Dataset content START

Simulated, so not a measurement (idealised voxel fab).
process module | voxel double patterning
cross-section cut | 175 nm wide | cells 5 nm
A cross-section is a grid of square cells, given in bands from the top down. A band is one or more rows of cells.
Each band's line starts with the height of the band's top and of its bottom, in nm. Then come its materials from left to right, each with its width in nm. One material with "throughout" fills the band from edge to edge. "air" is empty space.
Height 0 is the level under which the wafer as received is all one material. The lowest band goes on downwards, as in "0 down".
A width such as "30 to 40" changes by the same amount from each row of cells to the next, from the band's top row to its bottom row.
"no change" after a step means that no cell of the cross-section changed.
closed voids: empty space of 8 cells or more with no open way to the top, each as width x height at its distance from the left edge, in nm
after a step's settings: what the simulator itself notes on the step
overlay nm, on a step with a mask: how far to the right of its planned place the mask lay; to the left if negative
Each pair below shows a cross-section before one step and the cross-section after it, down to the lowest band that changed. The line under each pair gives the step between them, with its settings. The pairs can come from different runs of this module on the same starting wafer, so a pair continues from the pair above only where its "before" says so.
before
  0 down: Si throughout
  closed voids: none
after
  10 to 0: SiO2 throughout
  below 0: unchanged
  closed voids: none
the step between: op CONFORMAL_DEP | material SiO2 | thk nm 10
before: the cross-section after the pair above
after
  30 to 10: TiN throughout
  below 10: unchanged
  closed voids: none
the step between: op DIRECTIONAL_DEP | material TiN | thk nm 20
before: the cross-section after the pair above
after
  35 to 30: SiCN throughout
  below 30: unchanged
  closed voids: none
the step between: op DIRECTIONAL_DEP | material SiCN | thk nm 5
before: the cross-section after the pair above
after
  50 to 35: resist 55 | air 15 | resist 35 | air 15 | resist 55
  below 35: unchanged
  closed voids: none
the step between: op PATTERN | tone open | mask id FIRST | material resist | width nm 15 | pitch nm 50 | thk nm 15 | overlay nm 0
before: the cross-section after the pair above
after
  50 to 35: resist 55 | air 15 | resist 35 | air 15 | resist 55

Dataset content END

### [Work instruction]
What you return should be the lines from the start of the data through the line with "after a step's", quoted exactly and nothing more.

### [Written solution]
Simulated, so not a measurement (idealised voxel fab).
process module | voxel double patterning
cross-section cut | 175 nm wide | cells 5 nm
A cross-section is a grid of square cells, given in bands from the top down. A band is one or more rows of cells.
Each band's line starts with the height of the band's top and of its bottom, in nm. Then come its materials from left to right, each with its width in nm. One material with "throughout" fills the band from edge to edge. "air" is empty space.
Height 0 is the level under which the wafer as received is all one material. The lowest band goes on downwards, as in "0 down".
A width such as "30 to 40" changes by the same amount from each row of cells to the next, from the band's top row to its bottom row.
"no change" after a step means that no cell of the cross-section changed.
closed voids: empty space of 8 cells or more with no open way to the top, each as width x height at its distance from the left edge, in nm
after a step's settings: what the simulator itself notes on the step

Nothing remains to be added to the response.